**Exercise:** Reproduce exactly the opening lines of the listing, stopping after the line that contains "with the fault: SiO2 +580.8" and including it.

**Supplied material:**
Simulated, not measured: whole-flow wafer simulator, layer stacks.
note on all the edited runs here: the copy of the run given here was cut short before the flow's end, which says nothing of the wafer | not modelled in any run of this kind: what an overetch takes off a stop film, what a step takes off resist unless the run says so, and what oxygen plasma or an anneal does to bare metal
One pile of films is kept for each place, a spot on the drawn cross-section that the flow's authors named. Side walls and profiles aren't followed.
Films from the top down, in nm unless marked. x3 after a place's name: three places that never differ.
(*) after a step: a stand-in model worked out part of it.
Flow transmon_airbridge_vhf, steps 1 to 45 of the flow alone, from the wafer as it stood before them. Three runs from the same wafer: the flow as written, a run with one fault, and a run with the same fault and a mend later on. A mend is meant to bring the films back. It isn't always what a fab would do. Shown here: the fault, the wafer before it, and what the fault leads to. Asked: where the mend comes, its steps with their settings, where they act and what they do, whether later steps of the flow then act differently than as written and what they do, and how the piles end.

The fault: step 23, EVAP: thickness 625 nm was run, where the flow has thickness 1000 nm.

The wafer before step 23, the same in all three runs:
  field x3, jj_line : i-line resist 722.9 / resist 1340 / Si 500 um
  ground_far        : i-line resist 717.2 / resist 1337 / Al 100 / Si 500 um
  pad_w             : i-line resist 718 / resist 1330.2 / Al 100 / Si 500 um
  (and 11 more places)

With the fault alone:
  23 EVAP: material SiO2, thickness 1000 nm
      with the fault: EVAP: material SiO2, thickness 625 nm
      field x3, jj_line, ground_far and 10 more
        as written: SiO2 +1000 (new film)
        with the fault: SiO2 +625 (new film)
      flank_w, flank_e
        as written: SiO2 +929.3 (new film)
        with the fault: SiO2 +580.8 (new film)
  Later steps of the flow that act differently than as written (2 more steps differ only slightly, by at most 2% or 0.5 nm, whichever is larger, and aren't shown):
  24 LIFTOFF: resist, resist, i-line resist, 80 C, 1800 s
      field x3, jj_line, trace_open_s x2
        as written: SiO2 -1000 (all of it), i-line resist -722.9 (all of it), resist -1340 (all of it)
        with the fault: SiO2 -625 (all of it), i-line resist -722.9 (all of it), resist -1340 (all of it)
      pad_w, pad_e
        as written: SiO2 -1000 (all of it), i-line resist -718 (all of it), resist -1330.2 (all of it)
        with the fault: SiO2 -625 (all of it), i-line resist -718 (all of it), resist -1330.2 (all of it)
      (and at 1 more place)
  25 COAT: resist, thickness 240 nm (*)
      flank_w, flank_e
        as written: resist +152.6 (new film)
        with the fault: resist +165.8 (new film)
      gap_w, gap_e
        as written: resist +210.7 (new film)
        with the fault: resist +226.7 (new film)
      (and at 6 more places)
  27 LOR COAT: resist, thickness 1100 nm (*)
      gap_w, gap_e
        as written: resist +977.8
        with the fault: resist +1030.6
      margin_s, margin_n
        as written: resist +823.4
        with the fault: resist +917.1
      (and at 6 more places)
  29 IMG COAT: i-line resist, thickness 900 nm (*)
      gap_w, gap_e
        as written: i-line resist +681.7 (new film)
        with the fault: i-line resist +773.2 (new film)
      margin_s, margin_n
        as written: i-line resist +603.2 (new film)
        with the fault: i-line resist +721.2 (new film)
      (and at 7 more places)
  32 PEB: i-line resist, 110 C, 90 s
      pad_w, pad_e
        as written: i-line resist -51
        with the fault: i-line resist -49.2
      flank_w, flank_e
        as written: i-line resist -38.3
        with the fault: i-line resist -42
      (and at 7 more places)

**Worked solution:**
Simulated, not measured: whole-flow wafer simulator, layer stacks.
note on all the edited runs here: the copy of the run given here was cut short before the flow's end, which says nothing of the wafer | not modelled in any run of this kind: what an overetch takes off a stop film, what a step takes off resist unless the run says so, and what oxygen plasma or an anneal does to bare metal
One pile of films is kept for each place, a spot on the drawn cross-section that the flow's authors named. Side walls and profiles aren't followed.
Films from the top down, in nm unless marked. x3 after a place's name: three places that never differ.
(*) after a step: a stand-in model worked out part of it.
Flow transmon_airbridge_vhf, steps 1 to 45 of the flow alone, from the wafer as it stood before them. Three runs from the same wafer: the flow as written, a run with one fault, and a run with the same fault and a mend later on. A mend is meant to bring the films back. It isn't always what a fab would do. Shown here: the fault, the wafer before it, and what the fault leads to. Asked: where the mend comes, its steps with their settings, where they act and what they do, whether later steps of the flow then act differently than as written and what they do, and how the piles end.

The fault: step 23, EVAP: thickness 625 nm was run, where the flow has thickness 1000 nm.

The wafer before step 23, the same in all three runs:
  field x3, jj_line : i-line resist 722.9 / resist 1340 / Si 500 um
  ground_far        : i-line resist 717.2 / resist 1337 / Al 100 / Si 500 um
  pad_w             : i-line resist 718 / resist 1330.2 / Al 100 / Si 500 um
  (and 11 more places)

With the fault alone:
  23 EVAP: material SiO2, thickness 1000 nm
      with the fault: EVAP: material SiO2, thickness 625 nm
      field x3, jj_line, ground_far and 10 more
        as written: SiO2 +1000 (new film)
        with the fault: SiO2 +625 (new film)
      flank_w, flank_e
        as written: SiO2 +929.3 (new film)
        with the fault: SiO2 +580.8 (new film)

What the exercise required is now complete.